Could you return the whole listing exactly?

Start of Data supplied
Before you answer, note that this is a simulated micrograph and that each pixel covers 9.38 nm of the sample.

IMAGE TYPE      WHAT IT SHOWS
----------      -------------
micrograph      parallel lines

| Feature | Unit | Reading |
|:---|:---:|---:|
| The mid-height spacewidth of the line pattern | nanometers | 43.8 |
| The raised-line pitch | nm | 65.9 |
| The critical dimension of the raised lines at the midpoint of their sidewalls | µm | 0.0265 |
End of Data supplied

### Written solution
Before you answer, note that this is a simulated micrograph and that each pixel covers 9.38 nm of the sample.

IMAGE TYPE      WHAT IT SHOWS
----------      -------------
micrograph      parallel lines

| Feature | Unit | Reading |
|:---|:---:|---:|
| The mid-height spacewidth of the line pattern | nanometers | 43.8 |
| The raised-line pitch | nm | 65.9 |
| The critical dimension of the raised lines at the midpoint of their sidewalls | µm | 0.0265 |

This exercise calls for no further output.